Only the lines from the opening of the material through the one containing "Machine: closed vessel" should be reproduced, each exactly as it stands.

Records provided Start Marker

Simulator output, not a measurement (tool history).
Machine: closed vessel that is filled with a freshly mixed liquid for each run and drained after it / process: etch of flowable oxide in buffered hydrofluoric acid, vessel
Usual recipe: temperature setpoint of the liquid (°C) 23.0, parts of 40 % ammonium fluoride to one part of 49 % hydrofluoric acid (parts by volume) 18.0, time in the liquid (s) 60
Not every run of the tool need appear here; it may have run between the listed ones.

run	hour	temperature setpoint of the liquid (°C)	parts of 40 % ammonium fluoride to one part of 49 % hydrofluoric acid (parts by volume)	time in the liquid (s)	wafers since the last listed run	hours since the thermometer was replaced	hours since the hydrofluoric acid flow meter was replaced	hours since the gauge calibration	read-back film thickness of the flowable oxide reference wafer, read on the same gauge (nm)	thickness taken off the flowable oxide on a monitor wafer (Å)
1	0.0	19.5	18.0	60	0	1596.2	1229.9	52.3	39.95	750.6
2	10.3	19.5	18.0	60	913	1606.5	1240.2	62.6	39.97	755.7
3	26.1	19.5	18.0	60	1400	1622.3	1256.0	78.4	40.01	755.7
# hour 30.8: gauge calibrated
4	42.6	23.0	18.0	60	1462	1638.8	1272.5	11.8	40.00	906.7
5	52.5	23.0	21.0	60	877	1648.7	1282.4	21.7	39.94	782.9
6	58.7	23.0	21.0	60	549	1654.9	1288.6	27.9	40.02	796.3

Records provided End Marker

• _Task answer_:
Simulator output, not a measurement (tool history).
Machine: closed vessel that is filled with a freshly mixed liquid for each run and drained after it / process: etch of flowable oxide in buffered hydrofluoric acid, vessel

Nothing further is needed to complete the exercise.